§ SOURCE DATA

Segment Open

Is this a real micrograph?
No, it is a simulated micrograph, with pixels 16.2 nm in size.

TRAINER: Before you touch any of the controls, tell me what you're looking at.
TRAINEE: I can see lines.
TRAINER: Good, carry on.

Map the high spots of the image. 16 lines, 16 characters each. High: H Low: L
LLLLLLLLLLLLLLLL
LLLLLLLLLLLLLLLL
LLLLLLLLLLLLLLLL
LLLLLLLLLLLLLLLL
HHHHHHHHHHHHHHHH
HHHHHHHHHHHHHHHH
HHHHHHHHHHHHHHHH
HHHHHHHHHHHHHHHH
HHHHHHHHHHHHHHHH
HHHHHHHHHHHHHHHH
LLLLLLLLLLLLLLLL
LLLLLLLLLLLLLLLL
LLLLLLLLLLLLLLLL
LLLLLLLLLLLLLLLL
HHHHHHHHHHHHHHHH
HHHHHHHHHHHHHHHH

Segment Closed

§ WORK INSTRUCTION
Return the records exactly, every line included.

§ EXERCISE RESPONSE
Is this a real micrograph?
No, it is a simulated micrograph, with pixels 16.2 nm in size.

TRAINER: Before you touch any of the controls, tell me what you're looking at.
TRAINEE: I can see lines.
TRAINER: Good, carry on.

Map the high spots of the image. 16 lines, 16 characters each. High: H Low: L
LLLLLLLLLLLLLLLL
LLLLLLLLLLLLLLLL
LLLLLLLLLLLLLLLL
LLLLLLLLLLLLLLLL
HHHHHHHHHHHHHHHH
HHHHHHHHHHHHHHHH
HHHHHHHHHHHHHHHH
HHHHHHHHHHHHHHHH
HHHHHHHHHHHHHHHH
HHHHHHHHHHHHHHHH
LLLLLLLLLLLLLLLL
LLLLLLLLLLLLLLLL
LLLLLLLLLLLLLLLL
LLLLLLLLLLLLLLLL
HHHHHHHHHHHHHHHH
HHHHHHHHHHHHHHHH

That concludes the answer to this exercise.